→ Requirement: Lines from the top of the entries through the line that has "Entry complete." must be duplicated exactly, and no others.

——

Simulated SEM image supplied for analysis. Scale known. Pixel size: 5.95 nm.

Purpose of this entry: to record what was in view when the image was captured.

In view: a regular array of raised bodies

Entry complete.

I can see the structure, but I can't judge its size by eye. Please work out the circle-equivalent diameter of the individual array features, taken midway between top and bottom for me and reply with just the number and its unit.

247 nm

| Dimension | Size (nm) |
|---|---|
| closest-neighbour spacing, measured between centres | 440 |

——

→ Response box:
Simulated SEM image supplied for analysis. Scale known. Pixel size: 5.95 nm.

Purpose of this entry: to record what was in view when the image was captured.

In view: a regular array of raised bodies

Entry complete.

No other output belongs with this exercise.